(INFORMATION GIVEN)
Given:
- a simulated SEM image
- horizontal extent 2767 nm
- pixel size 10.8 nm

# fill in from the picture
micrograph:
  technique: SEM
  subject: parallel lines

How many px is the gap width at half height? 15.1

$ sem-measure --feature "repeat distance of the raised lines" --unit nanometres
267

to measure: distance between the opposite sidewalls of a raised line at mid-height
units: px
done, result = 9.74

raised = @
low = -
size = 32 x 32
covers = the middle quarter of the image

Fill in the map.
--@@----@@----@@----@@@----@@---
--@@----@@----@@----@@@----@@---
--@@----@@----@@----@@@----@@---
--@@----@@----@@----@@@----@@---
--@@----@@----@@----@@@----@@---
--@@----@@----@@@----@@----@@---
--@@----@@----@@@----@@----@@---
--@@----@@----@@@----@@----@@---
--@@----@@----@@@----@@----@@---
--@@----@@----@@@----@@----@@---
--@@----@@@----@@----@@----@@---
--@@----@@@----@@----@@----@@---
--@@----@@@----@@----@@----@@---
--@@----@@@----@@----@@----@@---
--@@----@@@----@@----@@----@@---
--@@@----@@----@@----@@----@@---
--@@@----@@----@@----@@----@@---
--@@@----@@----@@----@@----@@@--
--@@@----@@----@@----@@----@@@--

(REQUIREMENT) Repeat each record word for word. Do not leave any out.

(TASK RESPONSE)
Given:
- a simulated SEM image
- horizontal extent 2767 nm
- pixel size 10.8 nm

# fill in from the picture
micrograph:
  technique: SEM
  subject: parallel lines

How many px is the gap width at half height? 15.1

$ sem-measure --feature "repeat distance of the raised lines" --unit nanometres
267

to measure: distance between the opposite sidewalls of a raised line at mid-height
units: px
done, result = 9.74

raised = @
low = -
size = 32 x 32
covers = the middle quarter of the image

Fill in the map.
--@@----@@----@@----@@@----@@---
--@@----@@----@@----@@@----@@---
--@@----@@----@@----@@@----@@---
--@@----@@----@@----@@@----@@---
--@@----@@----@@----@@@----@@---
--@@----@@----@@@----@@----@@---
--@@----@@----@@@----@@----@@---
--@@----@@----@@@----@@----@@---
--@@----@@----@@@----@@----@@---
--@@----@@----@@@----@@----@@---
--@@----@@@----@@----@@----@@---
--@@----@@@----@@----@@----@@---
--@@----@@@----@@----@@----@@---
--@@----@@@----@@----@@----@@---
--@@----@@@----@@----@@----@@---
--@@@----@@----@@----@@----@@---
--@@@----@@----@@----@@----@@---
--@@@----@@----@@----@@----@@@--
--@@@----@@----@@----@@----@@@--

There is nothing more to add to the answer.